### [Assignment]
Write out each line of the entries exactly, starting at the first and finishing with the line that contains "Cross-sectional view cut".

### [Provided records]
= = = =
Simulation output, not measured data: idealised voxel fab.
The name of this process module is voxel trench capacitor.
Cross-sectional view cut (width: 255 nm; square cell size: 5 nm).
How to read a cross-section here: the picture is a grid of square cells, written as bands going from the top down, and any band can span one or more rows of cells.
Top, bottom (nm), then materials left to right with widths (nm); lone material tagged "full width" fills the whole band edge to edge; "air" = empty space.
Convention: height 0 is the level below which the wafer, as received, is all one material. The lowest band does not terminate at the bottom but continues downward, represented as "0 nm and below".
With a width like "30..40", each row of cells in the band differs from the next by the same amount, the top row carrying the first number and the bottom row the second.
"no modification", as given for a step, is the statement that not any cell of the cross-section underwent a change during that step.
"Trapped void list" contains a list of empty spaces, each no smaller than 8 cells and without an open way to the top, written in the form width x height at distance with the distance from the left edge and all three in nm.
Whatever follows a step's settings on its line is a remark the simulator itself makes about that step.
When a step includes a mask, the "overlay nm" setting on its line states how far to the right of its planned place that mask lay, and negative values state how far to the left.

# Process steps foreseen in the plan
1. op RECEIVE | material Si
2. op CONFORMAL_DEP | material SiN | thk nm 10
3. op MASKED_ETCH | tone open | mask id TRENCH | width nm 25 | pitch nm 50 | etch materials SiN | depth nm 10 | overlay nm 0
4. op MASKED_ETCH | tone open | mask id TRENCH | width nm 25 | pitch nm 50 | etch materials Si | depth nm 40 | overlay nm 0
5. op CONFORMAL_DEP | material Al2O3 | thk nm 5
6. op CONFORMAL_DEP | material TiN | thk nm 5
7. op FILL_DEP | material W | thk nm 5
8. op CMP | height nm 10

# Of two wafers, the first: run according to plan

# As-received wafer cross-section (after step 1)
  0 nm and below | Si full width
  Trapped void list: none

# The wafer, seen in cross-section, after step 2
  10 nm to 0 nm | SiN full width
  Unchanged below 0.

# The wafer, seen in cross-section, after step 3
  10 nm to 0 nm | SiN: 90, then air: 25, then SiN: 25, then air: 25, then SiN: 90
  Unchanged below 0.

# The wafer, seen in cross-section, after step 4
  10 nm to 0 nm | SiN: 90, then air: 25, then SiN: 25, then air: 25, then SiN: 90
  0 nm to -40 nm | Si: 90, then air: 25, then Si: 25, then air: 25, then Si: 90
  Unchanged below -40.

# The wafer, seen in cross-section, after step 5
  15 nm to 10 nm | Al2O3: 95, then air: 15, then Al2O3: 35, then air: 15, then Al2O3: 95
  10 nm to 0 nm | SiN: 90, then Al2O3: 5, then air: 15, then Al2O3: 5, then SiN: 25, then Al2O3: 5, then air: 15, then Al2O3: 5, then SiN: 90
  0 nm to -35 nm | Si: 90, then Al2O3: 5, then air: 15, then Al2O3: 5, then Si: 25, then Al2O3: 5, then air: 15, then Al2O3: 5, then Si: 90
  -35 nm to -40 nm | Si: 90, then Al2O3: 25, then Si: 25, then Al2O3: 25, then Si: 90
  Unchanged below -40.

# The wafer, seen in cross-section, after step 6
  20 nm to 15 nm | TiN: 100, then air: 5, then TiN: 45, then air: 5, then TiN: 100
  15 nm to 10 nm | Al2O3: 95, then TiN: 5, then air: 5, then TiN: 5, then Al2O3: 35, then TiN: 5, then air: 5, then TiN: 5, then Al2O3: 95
= = = =

### [Response box]
Simulation output, not measured data: idealised voxel fab.
The name of this process module is voxel trench capacitor.
Cross-sectional view cut (width: 255 nm; square cell size: 5 nm).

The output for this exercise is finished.